> **Task item**
Copy out each line below exactly as written.

======
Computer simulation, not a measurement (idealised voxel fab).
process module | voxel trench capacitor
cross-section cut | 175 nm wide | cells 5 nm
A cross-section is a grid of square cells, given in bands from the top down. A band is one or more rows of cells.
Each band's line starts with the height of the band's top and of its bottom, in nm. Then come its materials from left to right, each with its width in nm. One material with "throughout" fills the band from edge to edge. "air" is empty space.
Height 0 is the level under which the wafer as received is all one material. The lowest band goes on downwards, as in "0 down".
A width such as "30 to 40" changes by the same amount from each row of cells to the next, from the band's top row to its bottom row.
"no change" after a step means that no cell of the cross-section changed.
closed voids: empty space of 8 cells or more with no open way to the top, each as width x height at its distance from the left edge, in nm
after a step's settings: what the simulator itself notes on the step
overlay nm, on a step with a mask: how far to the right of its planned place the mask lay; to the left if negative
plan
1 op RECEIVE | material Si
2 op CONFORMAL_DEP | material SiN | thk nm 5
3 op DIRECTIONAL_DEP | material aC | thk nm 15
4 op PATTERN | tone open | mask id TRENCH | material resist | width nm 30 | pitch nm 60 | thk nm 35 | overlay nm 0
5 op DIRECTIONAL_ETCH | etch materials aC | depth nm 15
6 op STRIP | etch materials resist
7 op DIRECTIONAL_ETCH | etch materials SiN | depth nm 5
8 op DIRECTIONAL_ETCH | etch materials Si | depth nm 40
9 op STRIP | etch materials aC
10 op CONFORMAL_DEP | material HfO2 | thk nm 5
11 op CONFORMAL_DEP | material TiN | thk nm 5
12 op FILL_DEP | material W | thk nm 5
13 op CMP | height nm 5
======

> **Response**
Computer simulation, not a measurement (idealised voxel fab).
process module | voxel trench capacitor
cross-section cut | 175 nm wide | cells 5 nm
A cross-section is a grid of square cells, given in bands from the top down. A band is one or more rows of cells.
Each band's line starts with the height of the band's top and of its bottom, in nm. Then come its materials from left to right, each with its width in nm. One material with "throughout" fills the band from edge to edge. "air" is empty space.
Height 0 is the level under which the wafer as received is all one material. The lowest band goes on downwards, as in "0 down".
A width such as "30 to 40" changes by the same amount from each row of cells to the next, from the band's top row to its bottom row.
"no change" after a step means that no cell of the cross-section changed.
closed voids: empty space of 8 cells or more with no open way to the top, each as width x height at its distance from the left edge, in nm
after a step's settings: what the simulator itself notes on the step
overlay nm, on a step with a mask: how far to the right of its planned place the mask lay; to the left if negative
plan
1 op RECEIVE | material Si
2 op CONFORMAL_DEP | material SiN | thk nm 5
3 op DIRECTIONAL_DEP | material aC | thk nm 15
4 op PATTERN | tone open | mask id TRENCH | material resist | width nm 30 | pitch nm 60 | thk nm 35 | overlay nm 0
5 op DIRECTIONAL_ETCH | etch materials aC | depth nm 15
6 op STRIP | etch materials resist
7 op DIRECTIONAL_ETCH | etch materials SiN | depth nm 5
8 op DIRECTIONAL_ETCH | etch materials Si | depth nm 40
9 op STRIP | etch materials aC
10 op CONFORMAL_DEP | material HfO2 | thk nm 5
11 op CONFORMAL_DEP | material TiN | thk nm 5
12 op FILL_DEP | material W | thk nm 5
13 op CMP | height nm 5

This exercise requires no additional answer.